> [DATA FOR ANALYSIS]:
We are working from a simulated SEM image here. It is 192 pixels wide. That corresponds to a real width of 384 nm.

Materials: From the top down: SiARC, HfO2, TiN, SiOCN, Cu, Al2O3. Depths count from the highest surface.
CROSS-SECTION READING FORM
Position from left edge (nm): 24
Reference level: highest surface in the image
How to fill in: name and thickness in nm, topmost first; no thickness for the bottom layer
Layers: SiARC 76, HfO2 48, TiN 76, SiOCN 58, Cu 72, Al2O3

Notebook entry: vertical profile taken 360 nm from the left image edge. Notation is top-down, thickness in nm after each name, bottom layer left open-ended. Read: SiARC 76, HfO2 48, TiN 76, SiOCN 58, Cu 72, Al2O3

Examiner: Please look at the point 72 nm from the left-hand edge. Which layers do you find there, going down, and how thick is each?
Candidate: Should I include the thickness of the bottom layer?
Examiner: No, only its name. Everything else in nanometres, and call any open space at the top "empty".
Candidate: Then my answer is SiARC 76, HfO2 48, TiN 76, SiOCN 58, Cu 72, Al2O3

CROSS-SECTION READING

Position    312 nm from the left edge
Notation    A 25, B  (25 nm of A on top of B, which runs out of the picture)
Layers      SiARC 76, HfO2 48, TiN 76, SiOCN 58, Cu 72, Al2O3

> [ACTIVITY]: Beginning at the top of the data, extract each line through the line containing "Reference level: highest surface in the image" and return those lines exactly, with nothing added.

> [WRITTEN SOLUTION]:
We are working from a simulated SEM image here. It is 192 pixels wide. That corresponds to a real width of 384 nm.

Materials: From the top down: SiARC, HfO2, TiN, SiOCN, Cu, Al2O3. Depths count from the highest surface.
CROSS-SECTION READING FORM
Position from left edge (nm): 24
Reference level: highest surface in the image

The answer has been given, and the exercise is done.